#### Data shown

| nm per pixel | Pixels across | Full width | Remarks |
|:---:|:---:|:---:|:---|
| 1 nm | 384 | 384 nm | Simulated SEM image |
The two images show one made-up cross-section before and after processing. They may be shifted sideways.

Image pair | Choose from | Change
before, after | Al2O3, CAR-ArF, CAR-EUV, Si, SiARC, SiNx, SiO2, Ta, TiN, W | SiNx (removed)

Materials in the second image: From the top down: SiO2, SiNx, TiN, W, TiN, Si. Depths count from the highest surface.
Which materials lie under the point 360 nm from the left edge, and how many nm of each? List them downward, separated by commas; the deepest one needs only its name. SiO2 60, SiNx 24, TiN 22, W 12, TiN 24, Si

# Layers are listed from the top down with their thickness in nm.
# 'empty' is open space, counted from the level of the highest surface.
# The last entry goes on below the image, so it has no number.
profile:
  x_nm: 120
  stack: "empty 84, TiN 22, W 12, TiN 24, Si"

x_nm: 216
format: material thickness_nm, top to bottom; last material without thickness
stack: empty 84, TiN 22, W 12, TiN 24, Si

########

Work task ::
Keeping each word as it stands, transcribe every entry.

Your solution ::
| nm per pixel | Pixels across | Full width | Remarks |
|:---:|:---:|:---:|:---|
| 1 nm | 384 | 384 nm | Simulated SEM image |
The two images show one made-up cross-section before and after processing. They may be shifted sideways.

Image pair | Choose from | Change
before, after | Al2O3, CAR-ArF, CAR-EUV, Si, SiARC, SiNx, SiO2, Ta, TiN, W | SiNx (removed)

Materials in the second image: From the top down: SiO2, SiNx, TiN, W, TiN, Si. Depths count from the highest surface.
Which materials lie under the point 360 nm from the left edge, and how many nm of each? List them downward, separated by commas; the deepest one needs only its name. SiO2 60, SiNx 24, TiN 22, W 12, TiN 24, Si

# Layers are listed from the top down with their thickness in nm.
# 'empty' is open space, counted from the level of the highest surface.
# The last entry goes on below the image, so it has no number.
profile:
  x_nm: 120
  stack: "empty 84, TiN 22, W 12, TiN 24, Si"

x_nm: 216
format: material thickness_nm, top to bottom; last material without thickness
stack: empty 84, TiN 22, W 12, TiN 24, Si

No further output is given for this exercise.